========
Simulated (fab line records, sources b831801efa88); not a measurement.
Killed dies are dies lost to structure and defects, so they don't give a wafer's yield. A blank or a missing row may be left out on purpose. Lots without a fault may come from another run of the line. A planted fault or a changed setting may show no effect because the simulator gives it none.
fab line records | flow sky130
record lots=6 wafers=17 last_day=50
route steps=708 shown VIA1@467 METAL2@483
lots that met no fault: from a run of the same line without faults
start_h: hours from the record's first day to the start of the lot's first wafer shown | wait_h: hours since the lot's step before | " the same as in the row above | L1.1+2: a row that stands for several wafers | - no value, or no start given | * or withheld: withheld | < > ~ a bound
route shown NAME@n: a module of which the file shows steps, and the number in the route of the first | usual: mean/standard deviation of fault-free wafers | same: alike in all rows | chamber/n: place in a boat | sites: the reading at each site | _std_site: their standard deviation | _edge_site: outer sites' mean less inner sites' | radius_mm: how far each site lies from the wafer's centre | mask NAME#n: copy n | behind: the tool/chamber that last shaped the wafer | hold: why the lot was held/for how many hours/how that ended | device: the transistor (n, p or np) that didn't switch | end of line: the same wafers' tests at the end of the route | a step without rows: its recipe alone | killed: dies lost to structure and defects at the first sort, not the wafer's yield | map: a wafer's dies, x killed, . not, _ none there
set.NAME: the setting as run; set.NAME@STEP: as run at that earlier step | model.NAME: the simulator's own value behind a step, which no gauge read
========

Retype only the lines running from the top of the listing to the line that holds "start_h: hours from", both ends included.

Simulated (fab line records, sources b831801efa88); not a measurement.
Killed dies are dies lost to structure and defects, so they don't give a wafer's yield. A blank or a missing row may be left out on purpose. Lots without a fault may come from another run of the line. A planted fault or a changed setting may show no effect because the simulator gives it none.
fab line records | flow sky130
record lots=6 wafers=17 last_day=50
route steps=708 shown VIA1@467 METAL2@483
lots that met no fault: from a run of the same line without faults
start_h: hours from the record's first day to the start of the lot's first wafer shown | wait_h: hours since the lot's step before | " the same as in the row above | L1.1+2: a row that stands for several wafers | - no value, or no start given | * or withheld: withheld | < > ~ a bound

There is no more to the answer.